§ §
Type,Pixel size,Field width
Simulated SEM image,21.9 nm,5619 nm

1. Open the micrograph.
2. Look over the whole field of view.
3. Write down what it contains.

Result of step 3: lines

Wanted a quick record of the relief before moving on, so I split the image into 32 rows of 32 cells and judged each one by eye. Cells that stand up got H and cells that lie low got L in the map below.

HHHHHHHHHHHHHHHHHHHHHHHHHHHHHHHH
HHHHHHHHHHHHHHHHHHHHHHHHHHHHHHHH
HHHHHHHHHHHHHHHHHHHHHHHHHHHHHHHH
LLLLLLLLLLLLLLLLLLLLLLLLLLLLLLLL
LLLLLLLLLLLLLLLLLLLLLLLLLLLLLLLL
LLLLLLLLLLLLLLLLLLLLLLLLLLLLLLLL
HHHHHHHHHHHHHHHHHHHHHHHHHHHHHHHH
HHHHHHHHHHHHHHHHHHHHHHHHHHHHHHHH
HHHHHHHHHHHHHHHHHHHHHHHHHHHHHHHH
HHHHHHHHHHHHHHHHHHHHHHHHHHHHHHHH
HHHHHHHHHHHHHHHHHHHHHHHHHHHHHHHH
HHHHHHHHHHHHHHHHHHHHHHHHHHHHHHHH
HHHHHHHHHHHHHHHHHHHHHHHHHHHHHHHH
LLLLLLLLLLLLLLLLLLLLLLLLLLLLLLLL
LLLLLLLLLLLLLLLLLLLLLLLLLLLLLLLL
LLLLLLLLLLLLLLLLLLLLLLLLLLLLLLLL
§ §

- WORK ORDER -
Reproduce every entry above. Make each line identical to the original.

- ANSWER SPACE -
Type,Pixel size,Field width
Simulated SEM image,21.9 nm,5619 nm

1. Open the micrograph.
2. Look over the whole field of view.
3. Write down what it contains.

Result of step 3: lines

Wanted a quick record of the relief before moving on, so I split the image into 32 rows of 32 cells and judged each one by eye. Cells that stand up got H and cells that lie low got L in the map below.

HHHHHHHHHHHHHHHHHHHHHHHHHHHHHHHH
HHHHHHHHHHHHHHHHHHHHHHHHHHHHHHHH
HHHHHHHHHHHHHHHHHHHHHHHHHHHHHHHH
LLLLLLLLLLLLLLLLLLLLLLLLLLLLLLLL
LLLLLLLLLLLLLLLLLLLLLLLLLLLLLLLL
LLLLLLLLLLLLLLLLLLLLLLLLLLLLLLLL
HHHHHHHHHHHHHHHHHHHHHHHHHHHHHHHH
HHHHHHHHHHHHHHHHHHHHHHHHHHHHHHHH
HHHHHHHHHHHHHHHHHHHHHHHHHHHHHHHH
HHHHHHHHHHHHHHHHHHHHHHHHHHHHHHHH
HHHHHHHHHHHHHHHHHHHHHHHHHHHHHHHH
HHHHHHHHHHHHHHHHHHHHHHHHHHHHHHHH
HHHHHHHHHHHHHHHHHHHHHHHHHHHHHHHH
LLLLLLLLLLLLLLLLLLLLLLLLLLLLLLLL
LLLLLLLLLLLLLLLLLLLLLLLLLLLLLLLL
LLLLLLLLLLLLLLLLLLLLLLLLLLLLLLLL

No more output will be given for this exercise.